__WORK ORDER__: Whatever lines the data contains, output all of them unchanged.

###

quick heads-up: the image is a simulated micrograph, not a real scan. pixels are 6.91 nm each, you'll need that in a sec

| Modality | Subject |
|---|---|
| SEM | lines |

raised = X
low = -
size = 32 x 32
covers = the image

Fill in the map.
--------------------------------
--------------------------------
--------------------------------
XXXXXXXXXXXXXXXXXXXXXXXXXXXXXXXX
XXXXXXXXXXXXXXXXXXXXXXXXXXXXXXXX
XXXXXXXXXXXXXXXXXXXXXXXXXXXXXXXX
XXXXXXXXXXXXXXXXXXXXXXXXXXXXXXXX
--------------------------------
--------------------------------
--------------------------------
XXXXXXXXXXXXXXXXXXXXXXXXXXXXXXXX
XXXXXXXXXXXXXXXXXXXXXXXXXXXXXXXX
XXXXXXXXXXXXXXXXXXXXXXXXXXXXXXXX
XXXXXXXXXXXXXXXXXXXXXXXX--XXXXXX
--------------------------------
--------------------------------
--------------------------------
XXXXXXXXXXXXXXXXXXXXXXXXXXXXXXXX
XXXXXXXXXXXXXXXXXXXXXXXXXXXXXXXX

###

__EXERCISE ANSWER__:
quick heads-up: the image is a simulated micrograph, not a real scan. pixels are 6.91 nm each, you'll need that in a sec

| Modality | Subject |
|---|---|
| SEM | lines |

raised = X
low = -
size = 32 x 32
covers = the image

Fill in the map.
--------------------------------
--------------------------------
--------------------------------
XXXXXXXXXXXXXXXXXXXXXXXXXXXXXXXX
XXXXXXXXXXXXXXXXXXXXXXXXXXXXXXXX
XXXXXXXXXXXXXXXXXXXXXXXXXXXXXXXX
XXXXXXXXXXXXXXXXXXXXXXXXXXXXXXXX
--------------------------------
--------------------------------
--------------------------------
XXXXXXXXXXXXXXXXXXXXXXXXXXXXXXXX
XXXXXXXXXXXXXXXXXXXXXXXXXXXXXXXX
XXXXXXXXXXXXXXXXXXXXXXXXXXXXXXXX
XXXXXXXXXXXXXXXXXXXXXXXX--XXXXXX
--------------------------------
--------------------------------
--------------------------------
XXXXXXXXXXXXXXXXXXXXXXXXXXXXXXXX
XXXXXXXXXXXXXXXXXXXXXXXXXXXXXXXX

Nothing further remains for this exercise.